(Data for analysis)

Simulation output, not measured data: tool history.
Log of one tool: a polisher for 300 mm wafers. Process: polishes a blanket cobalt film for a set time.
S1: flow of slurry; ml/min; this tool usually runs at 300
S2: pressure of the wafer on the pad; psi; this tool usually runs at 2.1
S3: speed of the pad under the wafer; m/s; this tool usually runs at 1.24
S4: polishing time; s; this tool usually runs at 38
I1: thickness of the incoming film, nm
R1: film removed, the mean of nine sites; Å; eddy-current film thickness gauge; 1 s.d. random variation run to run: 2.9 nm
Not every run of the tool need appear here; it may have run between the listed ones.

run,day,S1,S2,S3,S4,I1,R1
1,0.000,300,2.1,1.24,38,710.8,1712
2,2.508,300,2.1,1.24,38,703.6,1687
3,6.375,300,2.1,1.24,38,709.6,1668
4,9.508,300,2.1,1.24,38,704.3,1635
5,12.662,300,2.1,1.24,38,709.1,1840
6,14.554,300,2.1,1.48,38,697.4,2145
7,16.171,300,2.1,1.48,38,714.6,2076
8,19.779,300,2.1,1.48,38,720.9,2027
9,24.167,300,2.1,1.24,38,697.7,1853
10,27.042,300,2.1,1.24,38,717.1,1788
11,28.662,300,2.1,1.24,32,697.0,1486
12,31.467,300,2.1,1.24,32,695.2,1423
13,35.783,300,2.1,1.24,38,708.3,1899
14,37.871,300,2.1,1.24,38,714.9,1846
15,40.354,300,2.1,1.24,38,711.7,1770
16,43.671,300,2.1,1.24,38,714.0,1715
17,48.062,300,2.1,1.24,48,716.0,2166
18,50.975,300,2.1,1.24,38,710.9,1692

(End Data for analysis)

So that the data stays intact, repeat all of it exactly.

Your response
Simulation output, not measured data: tool history.
Log of one tool: a polisher for 300 mm wafers. Process: polishes a blanket cobalt film for a set time.
S1: flow of slurry; ml/min; this tool usually runs at 300
S2: pressure of the wafer on the pad; psi; this tool usually runs at 2.1
S3: speed of the pad under the wafer; m/s; this tool usually runs at 1.24
S4: polishing time; s; this tool usually runs at 38
I1: thickness of the incoming film, nm
R1: film removed, the mean of nine sites; Å; eddy-current film thickness gauge; 1 s.d. random variation run to run: 2.9 nm
Not every run of the tool need appear here; it may have run between the listed ones.

run,day,S1,S2,S3,S4,I1,R1
1,0.000,300,2.1,1.24,38,710.8,1712
2,2.508,300,2.1,1.24,38,703.6,1687
3,6.375,300,2.1,1.24,38,709.6,1668
4,9.508,300,2.1,1.24,38,704.3,1635
5,12.662,300,2.1,1.24,38,709.1,1840
6,14.554,300,2.1,1.48,38,697.4,2145
7,16.171,300,2.1,1.48,38,714.6,2076
8,19.779,300,2.1,1.48,38,720.9,2027
9,24.167,300,2.1,1.24,38,697.7,1853
10,27.042,300,2.1,1.24,38,717.1,1788
11,28.662,300,2.1,1.24,32,697.0,1486
12,31.467,300,2.1,1.24,32,695.2,1423
13,35.783,300,2.1,1.24,38,708.3,1899
14,37.871,300,2.1,1.24,38,714.9,1846
15,40.354,300,2.1,1.24,38,711.7,1770
16,43.671,300,2.1,1.24,38,714.0,1715
17,48.062,300,2.1,1.24,48,716.0,2166
18,50.975,300,2.1,1.24,38,710.9,1692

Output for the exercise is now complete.